**Source material:**
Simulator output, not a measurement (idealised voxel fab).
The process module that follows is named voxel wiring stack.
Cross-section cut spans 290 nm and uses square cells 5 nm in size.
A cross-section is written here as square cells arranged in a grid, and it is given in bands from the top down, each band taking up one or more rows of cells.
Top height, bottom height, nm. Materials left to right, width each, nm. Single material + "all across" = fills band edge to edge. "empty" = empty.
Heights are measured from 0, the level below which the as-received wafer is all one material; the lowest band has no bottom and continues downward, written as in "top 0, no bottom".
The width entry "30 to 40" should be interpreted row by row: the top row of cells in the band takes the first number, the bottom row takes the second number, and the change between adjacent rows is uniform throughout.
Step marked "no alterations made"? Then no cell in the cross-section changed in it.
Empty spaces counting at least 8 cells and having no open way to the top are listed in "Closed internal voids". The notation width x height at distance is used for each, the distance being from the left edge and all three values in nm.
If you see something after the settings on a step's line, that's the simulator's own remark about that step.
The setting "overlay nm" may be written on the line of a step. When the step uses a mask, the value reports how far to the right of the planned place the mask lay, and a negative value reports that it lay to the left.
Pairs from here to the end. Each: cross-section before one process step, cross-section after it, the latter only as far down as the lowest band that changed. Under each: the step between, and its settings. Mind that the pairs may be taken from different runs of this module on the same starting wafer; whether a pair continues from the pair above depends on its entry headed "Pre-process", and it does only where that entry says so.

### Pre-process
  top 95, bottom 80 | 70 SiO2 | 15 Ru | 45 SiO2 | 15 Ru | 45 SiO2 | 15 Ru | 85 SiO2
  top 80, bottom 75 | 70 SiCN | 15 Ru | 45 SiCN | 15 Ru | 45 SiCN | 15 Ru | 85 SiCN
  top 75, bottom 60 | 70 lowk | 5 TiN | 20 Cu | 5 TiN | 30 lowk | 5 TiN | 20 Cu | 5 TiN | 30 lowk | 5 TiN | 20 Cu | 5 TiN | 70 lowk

**Work item:** Would you retype the lines above from the one with "A cross-section is" down to the one with "Heights are measured", word for word, both ends included and no other lines?

**Task result:**
A cross-section is written here as square cells arranged in a grid, and it is given in bands from the top down, each band taking up one or more rows of cells.
Top height, bottom height, nm. Materials left to right, width each, nm. Single material + "all across" = fills band edge to edge. "empty" = empty.
Heights are measured from 0, the level below which the as-received wafer is all one material; the lowest band has no bottom and continues downward, written as in "top 0, no bottom".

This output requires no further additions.